## WORK ORDER
The records below are to be written out again, exactly as they appear.

## INPUT DATA
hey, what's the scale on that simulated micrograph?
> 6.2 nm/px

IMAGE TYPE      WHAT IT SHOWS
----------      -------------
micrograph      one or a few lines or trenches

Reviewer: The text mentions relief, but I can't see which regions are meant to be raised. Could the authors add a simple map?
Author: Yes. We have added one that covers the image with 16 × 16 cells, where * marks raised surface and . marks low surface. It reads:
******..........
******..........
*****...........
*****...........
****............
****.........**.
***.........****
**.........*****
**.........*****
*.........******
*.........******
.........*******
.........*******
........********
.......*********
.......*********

## WRITTEN SOLUTION
hey, what's the scale on that simulated micrograph?
> 6.2 nm/px

IMAGE TYPE      WHAT IT SHOWS
----------      -------------
micrograph      one or a few lines or trenches

Reviewer: The text mentions relief, but I can't see which regions are meant to be raised. Could the authors add a simple map?
Author: Yes. We have added one that covers the image with 16 × 16 cells, where * marks raised surface and . marks low surface. It reads:
******..........
******..........
*****...........
*****...........
****............
****.........**.
***.........****
**.........*****
**.........*****
*.........******
*.........******
.........*******
.........*******
........********
.......*********
.......*********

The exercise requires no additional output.